Start of DATA EXTRACTS

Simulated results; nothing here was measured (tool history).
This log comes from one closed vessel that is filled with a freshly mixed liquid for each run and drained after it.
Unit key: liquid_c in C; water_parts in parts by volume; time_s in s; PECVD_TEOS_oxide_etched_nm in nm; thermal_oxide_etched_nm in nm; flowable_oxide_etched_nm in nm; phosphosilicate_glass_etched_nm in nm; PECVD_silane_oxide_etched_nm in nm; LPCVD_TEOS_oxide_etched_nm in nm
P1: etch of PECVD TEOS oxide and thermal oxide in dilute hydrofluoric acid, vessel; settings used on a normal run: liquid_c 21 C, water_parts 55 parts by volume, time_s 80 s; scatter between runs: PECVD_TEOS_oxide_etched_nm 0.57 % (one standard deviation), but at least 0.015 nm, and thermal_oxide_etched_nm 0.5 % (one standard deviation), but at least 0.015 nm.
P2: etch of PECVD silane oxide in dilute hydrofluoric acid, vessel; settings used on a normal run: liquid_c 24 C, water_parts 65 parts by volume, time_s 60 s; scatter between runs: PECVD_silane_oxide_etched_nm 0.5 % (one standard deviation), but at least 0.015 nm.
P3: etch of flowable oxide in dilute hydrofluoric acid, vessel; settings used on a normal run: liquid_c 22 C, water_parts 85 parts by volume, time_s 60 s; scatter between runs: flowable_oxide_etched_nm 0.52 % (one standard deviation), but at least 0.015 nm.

End of DATA EXTRACTS

# [ASSIGNED TASK]
From the first entry above to the last, repeat everything exactly.

# [ANSWER SECTION]
Simulated results; nothing here was measured (tool history).
This log comes from one closed vessel that is filled with a freshly mixed liquid for each run and drained after it.
Unit key: liquid_c in C; water_parts in parts by volume; time_s in s; PECVD_TEOS_oxide_etched_nm in nm; thermal_oxide_etched_nm in nm; flowable_oxide_etched_nm in nm; phosphosilicate_glass_etched_nm in nm; PECVD_silane_oxide_etched_nm in nm; LPCVD_TEOS_oxide_etched_nm in nm
P1: etch of PECVD TEOS oxide and thermal oxide in dilute hydrofluoric acid, vessel; settings used on a normal run: liquid_c 21 C, water_parts 55 parts by volume, time_s 80 s; scatter between runs: PECVD_TEOS_oxide_etched_nm 0.57 % (one standard deviation), but at least 0.015 nm, and thermal_oxide_etched_nm 0.5 % (one standard deviation), but at least 0.015 nm.
P2: etch of PECVD silane oxide in dilute hydrofluoric acid, vessel; settings used on a normal run: liquid_c 24 C, water_parts 65 parts by volume, time_s 60 s; scatter between runs: PECVD_silane_oxide_etched_nm 0.5 % (one standard deviation), but at least 0.015 nm.
P3: etch of flowable oxide in dilute hydrofluoric acid, vessel; settings used on a normal run: liquid_c 22 C, water_parts 85 parts by volume, time_s 60 s; scatter between runs: flowable_oxide_etched_nm 0.52 % (one standard deviation), but at least 0.015 nm.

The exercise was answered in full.